Required action
Every line below should be copied out exactly.

Given information: Begin

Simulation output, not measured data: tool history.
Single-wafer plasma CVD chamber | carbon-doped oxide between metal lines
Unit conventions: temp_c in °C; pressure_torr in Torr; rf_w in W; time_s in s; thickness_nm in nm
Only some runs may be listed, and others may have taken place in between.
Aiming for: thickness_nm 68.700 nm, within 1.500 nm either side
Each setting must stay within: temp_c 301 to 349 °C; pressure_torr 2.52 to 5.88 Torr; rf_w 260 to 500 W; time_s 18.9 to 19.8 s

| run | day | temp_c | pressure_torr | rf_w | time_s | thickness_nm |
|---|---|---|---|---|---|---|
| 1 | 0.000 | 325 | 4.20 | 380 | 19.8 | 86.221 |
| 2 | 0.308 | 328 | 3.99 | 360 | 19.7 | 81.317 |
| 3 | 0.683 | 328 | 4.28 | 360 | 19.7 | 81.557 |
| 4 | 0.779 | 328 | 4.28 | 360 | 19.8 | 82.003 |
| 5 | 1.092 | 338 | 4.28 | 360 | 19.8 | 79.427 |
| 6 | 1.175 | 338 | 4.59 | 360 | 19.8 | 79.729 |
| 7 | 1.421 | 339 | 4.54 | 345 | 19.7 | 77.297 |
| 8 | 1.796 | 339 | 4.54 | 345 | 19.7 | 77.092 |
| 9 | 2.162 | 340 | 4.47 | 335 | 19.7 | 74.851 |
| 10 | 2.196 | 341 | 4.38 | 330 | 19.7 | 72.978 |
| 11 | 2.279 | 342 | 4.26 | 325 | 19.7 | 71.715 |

Given information: End

Your response
Simulation output, not measured data: tool history.
Single-wafer plasma CVD chamber | carbon-doped oxide between metal lines
Unit conventions: temp_c in °C; pressure_torr in Torr; rf_w in W; time_s in s; thickness_nm in nm
Only some runs may be listed, and others may have taken place in between.
Aiming for: thickness_nm 68.700 nm, within 1.500 nm either side
Each setting must stay within: temp_c 301 to 349 °C; pressure_torr 2.52 to 5.88 Torr; rf_w 260 to 500 W; time_s 18.9 to 19.8 s

| run | day | temp_c | pressure_torr | rf_w | time_s | thickness_nm |
|---|---|---|---|---|---|---|
| 1 | 0.000 | 325 | 4.20 | 380 | 19.8 | 86.221 |
| 2 | 0.308 | 328 | 3.99 | 360 | 19.7 | 81.317 |
| 3 | 0.683 | 328 | 4.28 | 360 | 19.7 | 81.557 |
| 4 | 0.779 | 328 | 4.28 | 360 | 19.8 | 82.003 |
| 5 | 1.092 | 338 | 4.28 | 360 | 19.8 | 79.427 |
| 6 | 1.175 | 338 | 4.59 | 360 | 19.8 | 79.729 |
| 7 | 1.421 | 339 | 4.54 | 345 | 19.7 | 77.297 |
| 8 | 1.796 | 339 | 4.54 | 345 | 19.7 | 77.092 |
| 9 | 2.162 | 340 | 4.47 | 335 | 19.7 | 74.851 |
| 10 | 2.196 | 341 | 4.38 | 330 | 19.7 | 72.978 |
| 11 | 2.279 | 342 | 4.26 | 325 | 19.7 | 71.715 |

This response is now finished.